»»
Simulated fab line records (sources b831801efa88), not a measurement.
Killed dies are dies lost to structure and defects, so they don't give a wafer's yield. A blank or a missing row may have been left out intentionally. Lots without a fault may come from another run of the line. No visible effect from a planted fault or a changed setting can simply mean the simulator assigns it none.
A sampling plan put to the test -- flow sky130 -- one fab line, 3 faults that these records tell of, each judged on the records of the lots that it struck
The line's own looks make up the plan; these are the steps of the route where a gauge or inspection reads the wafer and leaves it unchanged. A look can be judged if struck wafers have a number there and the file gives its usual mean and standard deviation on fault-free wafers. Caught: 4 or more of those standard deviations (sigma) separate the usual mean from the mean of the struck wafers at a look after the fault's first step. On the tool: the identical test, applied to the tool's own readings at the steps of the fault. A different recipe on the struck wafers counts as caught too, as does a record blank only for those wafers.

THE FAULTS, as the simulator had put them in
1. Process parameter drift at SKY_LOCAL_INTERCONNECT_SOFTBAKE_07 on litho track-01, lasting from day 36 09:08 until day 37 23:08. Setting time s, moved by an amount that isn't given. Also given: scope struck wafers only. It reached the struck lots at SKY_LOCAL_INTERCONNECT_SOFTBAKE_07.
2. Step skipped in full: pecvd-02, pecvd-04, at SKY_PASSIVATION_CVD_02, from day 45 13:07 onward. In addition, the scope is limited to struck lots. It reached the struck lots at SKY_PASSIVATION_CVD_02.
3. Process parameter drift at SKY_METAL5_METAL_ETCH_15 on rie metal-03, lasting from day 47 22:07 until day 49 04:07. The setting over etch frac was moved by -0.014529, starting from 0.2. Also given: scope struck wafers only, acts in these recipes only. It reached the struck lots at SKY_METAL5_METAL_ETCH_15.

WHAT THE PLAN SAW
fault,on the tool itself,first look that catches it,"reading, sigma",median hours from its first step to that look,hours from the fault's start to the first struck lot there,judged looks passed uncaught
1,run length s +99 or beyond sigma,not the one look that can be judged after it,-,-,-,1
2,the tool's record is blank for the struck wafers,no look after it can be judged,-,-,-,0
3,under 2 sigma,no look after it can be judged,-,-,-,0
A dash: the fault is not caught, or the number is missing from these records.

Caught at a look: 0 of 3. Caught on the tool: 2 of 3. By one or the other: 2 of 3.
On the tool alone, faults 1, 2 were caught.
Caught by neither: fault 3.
««

ASSIGNMENT:
Taking the entries above, restate exactly those lines that fall between the line with "Killed dies are" and the line with "A sampling plan", keeping both of those lines too.

REPLY:
Killed dies are dies lost to structure and defects, so they don't give a wafer's yield. A blank or a missing row may have been left out intentionally. Lots without a fault may come from another run of the line. No visible effect from a planted fault or a changed setting can simply mean the simulator assigns it none.
A sampling plan put to the test -- flow sky130 -- one fab line, 3 faults that these records tell of, each judged on the records of the lots that it struck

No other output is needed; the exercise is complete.